[Action item]
Extract the complete listing and repeat it word for word.

[Material provided]
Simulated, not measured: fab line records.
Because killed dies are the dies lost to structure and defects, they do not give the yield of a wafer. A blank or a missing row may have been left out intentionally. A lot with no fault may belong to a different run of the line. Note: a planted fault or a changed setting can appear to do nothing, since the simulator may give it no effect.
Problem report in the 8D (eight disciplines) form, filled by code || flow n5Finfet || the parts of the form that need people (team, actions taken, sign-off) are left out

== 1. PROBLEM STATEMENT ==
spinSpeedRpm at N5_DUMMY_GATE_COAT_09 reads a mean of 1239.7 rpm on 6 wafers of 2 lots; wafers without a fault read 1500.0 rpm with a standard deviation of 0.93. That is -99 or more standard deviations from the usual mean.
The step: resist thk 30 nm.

[Task result]
Simulated, not measured: fab line records.
Because killed dies are the dies lost to structure and defects, they do not give the yield of a wafer. A blank or a missing row may have been left out intentionally. A lot with no fault may belong to a different run of the line. Note: a planted fault or a changed setting can appear to do nothing, since the simulator may give it no effect.
Problem report in the 8D (eight disciplines) form, filled by code || flow n5Finfet || the parts of the form that need people (team, actions taken, sign-off) are left out

== 1. PROBLEM STATEMENT ==
spinSpeedRpm at N5_DUMMY_GATE_COAT_09 reads a mean of 1239.7 rpm on 6 wafers of 2 lots; wafers without a fault read 1500.0 rpm with a standard deviation of 0.93. That is -99 or more standard deviations from the usual mean.
The step: resist thk 30 nm.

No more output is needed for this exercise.